:: DATA LISTING ::
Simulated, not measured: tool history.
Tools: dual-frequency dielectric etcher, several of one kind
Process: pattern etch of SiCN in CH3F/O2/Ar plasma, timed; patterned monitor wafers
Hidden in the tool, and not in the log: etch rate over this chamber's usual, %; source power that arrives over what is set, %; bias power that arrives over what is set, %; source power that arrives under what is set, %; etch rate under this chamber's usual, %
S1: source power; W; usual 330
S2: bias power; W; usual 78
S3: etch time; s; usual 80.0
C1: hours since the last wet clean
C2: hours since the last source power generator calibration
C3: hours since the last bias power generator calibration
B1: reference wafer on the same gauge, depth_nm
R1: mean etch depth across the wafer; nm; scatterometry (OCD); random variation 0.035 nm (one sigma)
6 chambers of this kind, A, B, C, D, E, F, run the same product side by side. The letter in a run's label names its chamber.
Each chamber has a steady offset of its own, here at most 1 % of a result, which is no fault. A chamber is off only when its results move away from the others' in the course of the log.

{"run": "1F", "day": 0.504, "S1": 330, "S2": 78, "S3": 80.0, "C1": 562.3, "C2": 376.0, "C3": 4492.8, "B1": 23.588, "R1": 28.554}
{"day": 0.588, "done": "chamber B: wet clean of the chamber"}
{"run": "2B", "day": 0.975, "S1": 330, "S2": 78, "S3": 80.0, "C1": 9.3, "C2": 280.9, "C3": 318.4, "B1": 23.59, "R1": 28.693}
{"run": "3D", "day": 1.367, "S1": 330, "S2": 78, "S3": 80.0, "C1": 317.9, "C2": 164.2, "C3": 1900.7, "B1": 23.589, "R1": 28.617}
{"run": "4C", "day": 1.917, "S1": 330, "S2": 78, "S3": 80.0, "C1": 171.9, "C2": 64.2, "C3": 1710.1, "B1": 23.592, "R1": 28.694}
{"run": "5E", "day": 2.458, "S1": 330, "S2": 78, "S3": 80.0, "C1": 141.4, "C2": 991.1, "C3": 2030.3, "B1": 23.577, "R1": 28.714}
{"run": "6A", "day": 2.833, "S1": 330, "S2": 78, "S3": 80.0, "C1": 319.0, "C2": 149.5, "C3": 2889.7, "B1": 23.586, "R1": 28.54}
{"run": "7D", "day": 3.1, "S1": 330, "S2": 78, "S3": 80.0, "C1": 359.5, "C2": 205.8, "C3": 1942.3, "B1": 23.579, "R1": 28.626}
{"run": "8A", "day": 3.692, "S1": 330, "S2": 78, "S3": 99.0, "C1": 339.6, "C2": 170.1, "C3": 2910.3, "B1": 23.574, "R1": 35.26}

:: ACTION ITEM ::
In the listing above, find the line containing "C3: hours since" and the line containing "6 chambers of". Output them and every line between, exactly, and nothing else.

:: WORKED SOLUTION ::
C3: hours since the last bias power generator calibration
B1: reference wafer on the same gauge, depth_nm
R1: mean etch depth across the wafer; nm; scatterometry (OCD); random variation 0.035 nm (one sigma)
6 chambers of this kind, A, B, C, D, E, F, run the same product side by side. The letter in a run's label names its chamber.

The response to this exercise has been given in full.